» ASSIGNMENT:
There is material below. Print exactly the lines starting at the line with "note on this" and ending at the line with "16 CLEAN: chemistry", ends included, and no others.

» DATA EXCERPTS:
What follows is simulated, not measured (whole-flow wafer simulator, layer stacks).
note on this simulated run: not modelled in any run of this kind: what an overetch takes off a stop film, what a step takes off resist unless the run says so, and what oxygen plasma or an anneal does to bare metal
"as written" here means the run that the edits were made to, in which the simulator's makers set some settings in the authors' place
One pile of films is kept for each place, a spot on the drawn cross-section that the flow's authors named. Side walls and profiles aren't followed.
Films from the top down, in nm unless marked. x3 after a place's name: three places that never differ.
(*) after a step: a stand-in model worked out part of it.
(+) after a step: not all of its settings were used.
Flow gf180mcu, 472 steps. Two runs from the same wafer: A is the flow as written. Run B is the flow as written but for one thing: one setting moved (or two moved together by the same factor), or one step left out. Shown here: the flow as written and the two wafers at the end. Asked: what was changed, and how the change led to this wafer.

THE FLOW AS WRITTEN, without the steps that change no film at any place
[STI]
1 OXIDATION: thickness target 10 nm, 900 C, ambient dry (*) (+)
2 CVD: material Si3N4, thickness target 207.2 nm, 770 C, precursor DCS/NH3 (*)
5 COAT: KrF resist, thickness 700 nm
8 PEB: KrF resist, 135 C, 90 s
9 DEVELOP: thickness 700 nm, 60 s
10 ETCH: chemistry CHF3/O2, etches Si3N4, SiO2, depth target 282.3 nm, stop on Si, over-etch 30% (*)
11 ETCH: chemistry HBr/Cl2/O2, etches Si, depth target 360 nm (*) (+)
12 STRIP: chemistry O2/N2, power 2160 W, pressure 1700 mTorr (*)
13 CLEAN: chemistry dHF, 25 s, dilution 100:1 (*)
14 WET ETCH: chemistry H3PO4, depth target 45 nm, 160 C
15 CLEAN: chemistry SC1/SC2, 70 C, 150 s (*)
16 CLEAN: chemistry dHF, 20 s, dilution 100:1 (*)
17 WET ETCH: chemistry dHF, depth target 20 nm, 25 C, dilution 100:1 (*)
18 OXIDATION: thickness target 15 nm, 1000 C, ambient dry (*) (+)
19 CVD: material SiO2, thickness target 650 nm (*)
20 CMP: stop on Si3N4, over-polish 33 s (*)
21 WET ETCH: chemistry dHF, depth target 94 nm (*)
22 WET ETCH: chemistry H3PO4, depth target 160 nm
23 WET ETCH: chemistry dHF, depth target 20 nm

» WORKED SOLUTION:
note on this simulated run: not modelled in any run of this kind: what an overetch takes off a stop film, what a step takes off resist unless the run says so, and what oxygen plasma or an anneal does to bare metal
"as written" here means the run that the edits were made to, in which the simulator's makers set some settings in the authors' place
One pile of films is kept for each place, a spot on the drawn cross-section that the flow's authors named. Side walls and profiles aren't followed.
Films from the top down, in nm unless marked. x3 after a place's name: three places that never differ.
(*) after a step: a stand-in model worked out part of it.
(+) after a step: not all of its settings were used.
Flow gf180mcu, 472 steps. Two runs from the same wafer: A is the flow as written. Run B is the flow as written but for one thing: one setting moved (or two moved together by the same factor), or one step left out. Shown here: the flow as written and the two wafers at the end. Asked: what was changed, and how the change led to this wafer.

THE FLOW AS WRITTEN, without the steps that change no film at any place
[STI]
1 OXIDATION: thickness target 10 nm, 900 C, ambient dry (*) (+)
2 CVD: material Si3N4, thickness target 207.2 nm, 770 C, precursor DCS/NH3 (*)
5 COAT: KrF resist, thickness 700 nm
8 PEB: KrF resist, 135 C, 90 s
9 DEVELOP: thickness 700 nm, 60 s
10 ETCH: chemistry CHF3/O2, etches Si3N4, SiO2, depth target 282.3 nm, stop on Si, over-etch 30% (*)
11 ETCH: chemistry HBr/Cl2/O2, etches Si, depth target 360 nm (*) (+)
12 STRIP: chemistry O2/N2, power 2160 W, pressure 1700 mTorr (*)
13 CLEAN: chemistry dHF, 25 s, dilution 100:1 (*)
14 WET ETCH: chemistry H3PO4, depth target 45 nm, 160 C
15 CLEAN: chemistry SC1/SC2, 70 C, 150 s (*)
16 CLEAN: chemistry dHF, 20 s, dilution 100:1 (*)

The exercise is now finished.